─── DATA EXTRACTS

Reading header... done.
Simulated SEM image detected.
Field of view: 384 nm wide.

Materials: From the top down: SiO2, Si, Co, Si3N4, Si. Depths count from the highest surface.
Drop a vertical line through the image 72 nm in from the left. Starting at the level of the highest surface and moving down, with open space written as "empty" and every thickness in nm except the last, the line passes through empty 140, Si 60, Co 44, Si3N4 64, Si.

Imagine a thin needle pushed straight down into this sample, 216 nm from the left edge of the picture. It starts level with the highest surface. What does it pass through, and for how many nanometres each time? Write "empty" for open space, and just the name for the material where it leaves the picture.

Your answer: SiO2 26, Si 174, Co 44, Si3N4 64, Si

──────

The complete material above is to be retyped word for word.

● **SOLUTION**
Reading header... done.
Simulated SEM image detected.
Field of view: 384 nm wide.

Materials: From the top down: SiO2, Si, Co, Si3N4, Si. Depths count from the highest surface.
Drop a vertical line through the image 72 nm in from the left. Starting at the level of the highest surface and moving down, with open space written as "empty" and every thickness in nm except the last, the line passes through empty 140, Si 60, Co 44, Si3N4 64, Si.

Imagine a thin needle pushed straight down into this sample, 216 nm from the left edge of the picture. It starts level with the highest surface. What does it pass through, and for how many nanometres each time? Write "empty" for open space, and just the name for the material where it leaves the picture.

Your answer: SiO2 26, Si 174, Co 44, Si3N4 64, Si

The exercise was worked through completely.